# Assignment
Return precisely the opening lines of the listing below, ending with the line that contains "thickness of the incoming film, nm: 2020.0".

● ● ●
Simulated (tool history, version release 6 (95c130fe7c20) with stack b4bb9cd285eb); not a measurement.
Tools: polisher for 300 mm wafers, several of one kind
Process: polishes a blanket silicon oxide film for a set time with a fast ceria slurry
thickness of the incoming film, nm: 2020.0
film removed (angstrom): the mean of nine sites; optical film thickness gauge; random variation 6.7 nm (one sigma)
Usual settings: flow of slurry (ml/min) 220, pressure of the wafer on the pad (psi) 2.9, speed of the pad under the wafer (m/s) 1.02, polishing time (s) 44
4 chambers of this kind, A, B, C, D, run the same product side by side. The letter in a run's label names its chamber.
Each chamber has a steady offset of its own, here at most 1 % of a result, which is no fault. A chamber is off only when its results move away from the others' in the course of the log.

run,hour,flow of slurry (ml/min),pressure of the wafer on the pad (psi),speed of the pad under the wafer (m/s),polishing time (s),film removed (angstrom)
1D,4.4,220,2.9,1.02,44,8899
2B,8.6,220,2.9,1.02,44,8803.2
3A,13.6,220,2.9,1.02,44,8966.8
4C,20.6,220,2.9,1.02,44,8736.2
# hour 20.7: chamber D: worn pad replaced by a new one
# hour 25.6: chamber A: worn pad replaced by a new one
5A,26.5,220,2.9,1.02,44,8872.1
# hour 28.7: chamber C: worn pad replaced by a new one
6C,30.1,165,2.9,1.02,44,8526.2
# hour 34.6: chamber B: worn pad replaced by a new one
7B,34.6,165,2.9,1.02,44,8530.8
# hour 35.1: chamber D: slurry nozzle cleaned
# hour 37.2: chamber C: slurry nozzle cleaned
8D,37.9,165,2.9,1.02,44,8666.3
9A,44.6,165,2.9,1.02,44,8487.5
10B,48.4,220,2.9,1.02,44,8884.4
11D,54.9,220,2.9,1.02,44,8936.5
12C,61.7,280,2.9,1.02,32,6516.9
● ● ●

# Response
Simulated (tool history, version release 6 (95c130fe7c20) with stack b4bb9cd285eb); not a measurement.
Tools: polisher for 300 mm wafers, several of one kind
Process: polishes a blanket silicon oxide film for a set time with a fast ceria slurry
thickness of the incoming film, nm: 2020.0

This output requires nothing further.